From the listing below, set down exactly the lines between the one holding "19. DIRECTIONAL_DEP, material" and the one holding "21. PATTERN, tone", inclusive. No other line is wanted.

+-------+

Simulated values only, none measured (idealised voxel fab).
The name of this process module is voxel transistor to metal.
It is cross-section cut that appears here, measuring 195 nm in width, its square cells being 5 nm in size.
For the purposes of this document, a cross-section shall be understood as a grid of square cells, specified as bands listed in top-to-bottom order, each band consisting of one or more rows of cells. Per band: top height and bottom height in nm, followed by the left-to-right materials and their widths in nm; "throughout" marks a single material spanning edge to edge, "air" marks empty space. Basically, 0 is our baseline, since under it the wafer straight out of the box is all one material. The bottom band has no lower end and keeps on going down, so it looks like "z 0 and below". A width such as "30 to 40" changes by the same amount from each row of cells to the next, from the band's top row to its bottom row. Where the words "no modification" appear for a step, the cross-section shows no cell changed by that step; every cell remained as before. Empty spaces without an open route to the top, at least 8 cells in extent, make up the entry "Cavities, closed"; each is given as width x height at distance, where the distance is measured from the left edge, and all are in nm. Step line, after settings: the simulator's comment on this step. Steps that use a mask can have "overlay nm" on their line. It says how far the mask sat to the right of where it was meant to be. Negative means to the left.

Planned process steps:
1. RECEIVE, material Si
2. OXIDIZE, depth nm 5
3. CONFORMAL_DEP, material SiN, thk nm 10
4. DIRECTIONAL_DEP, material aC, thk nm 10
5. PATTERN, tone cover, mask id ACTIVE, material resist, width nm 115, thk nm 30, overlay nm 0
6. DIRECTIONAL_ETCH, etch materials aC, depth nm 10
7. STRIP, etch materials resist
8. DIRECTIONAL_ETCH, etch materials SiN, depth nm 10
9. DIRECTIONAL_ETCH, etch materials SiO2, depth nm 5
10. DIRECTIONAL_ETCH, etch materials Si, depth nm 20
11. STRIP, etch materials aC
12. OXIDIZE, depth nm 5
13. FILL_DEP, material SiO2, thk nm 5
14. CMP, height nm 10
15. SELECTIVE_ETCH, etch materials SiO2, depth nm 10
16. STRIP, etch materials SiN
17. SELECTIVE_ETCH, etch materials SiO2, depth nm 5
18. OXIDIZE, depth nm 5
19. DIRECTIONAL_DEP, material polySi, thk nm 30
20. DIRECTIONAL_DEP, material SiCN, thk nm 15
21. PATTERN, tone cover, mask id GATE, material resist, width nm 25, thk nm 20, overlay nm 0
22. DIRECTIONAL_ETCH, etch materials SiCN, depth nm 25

+-------+

__Response box__
19. DIRECTIONAL_DEP, material polySi, thk nm 30
20. DIRECTIONAL_DEP, material SiCN, thk nm 15
21. PATTERN, tone cover, mask id GATE, material resist, width nm 25, thk nm 20, overlay nm 0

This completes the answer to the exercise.